-- Source material follows --

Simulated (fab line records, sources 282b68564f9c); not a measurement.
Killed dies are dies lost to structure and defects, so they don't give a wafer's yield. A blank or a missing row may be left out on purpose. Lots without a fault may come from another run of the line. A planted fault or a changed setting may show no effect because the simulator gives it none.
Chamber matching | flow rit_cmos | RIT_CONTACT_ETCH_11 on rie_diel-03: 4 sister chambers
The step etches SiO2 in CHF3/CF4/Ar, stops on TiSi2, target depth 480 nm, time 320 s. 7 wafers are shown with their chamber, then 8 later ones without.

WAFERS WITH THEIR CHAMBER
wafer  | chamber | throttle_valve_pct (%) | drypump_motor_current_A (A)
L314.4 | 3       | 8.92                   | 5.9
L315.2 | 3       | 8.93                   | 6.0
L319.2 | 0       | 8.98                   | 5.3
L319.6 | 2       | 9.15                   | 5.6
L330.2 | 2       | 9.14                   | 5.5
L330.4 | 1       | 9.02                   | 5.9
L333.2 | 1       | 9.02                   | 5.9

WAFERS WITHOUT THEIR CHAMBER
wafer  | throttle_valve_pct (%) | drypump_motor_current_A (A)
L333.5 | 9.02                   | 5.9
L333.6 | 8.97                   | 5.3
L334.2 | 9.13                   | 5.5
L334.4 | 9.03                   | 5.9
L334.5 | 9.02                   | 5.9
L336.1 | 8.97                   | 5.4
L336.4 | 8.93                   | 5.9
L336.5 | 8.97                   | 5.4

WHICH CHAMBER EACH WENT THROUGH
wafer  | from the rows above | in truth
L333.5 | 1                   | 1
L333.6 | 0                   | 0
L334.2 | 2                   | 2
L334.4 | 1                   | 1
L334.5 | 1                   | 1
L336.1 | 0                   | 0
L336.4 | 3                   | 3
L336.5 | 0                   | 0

-- Source material concluded --

Would you copy out exactly the lines above that start at the one containing "WAFERS WITHOUT THEIR CHAMBER" and end at the one containing "above | in truth", inclusive?

Answer area —
WAFERS WITHOUT THEIR CHAMBER
wafer  | throttle_valve_pct (%) | drypump_motor_current_A (A)
L333.5 | 9.02                   | 5.9
L333.6 | 8.97                   | 5.3
L334.2 | 9.13                   | 5.5
L334.4 | 9.03                   | 5.9
L334.5 | 9.02                   | 5.9
L336.1 | 8.97                   | 5.4
L336.4 | 8.93                   | 5.9
L336.5 | 8.97                   | 5.4

WHICH CHAMBER EACH WENT THROUGH
wafer  | from the rows above | in truth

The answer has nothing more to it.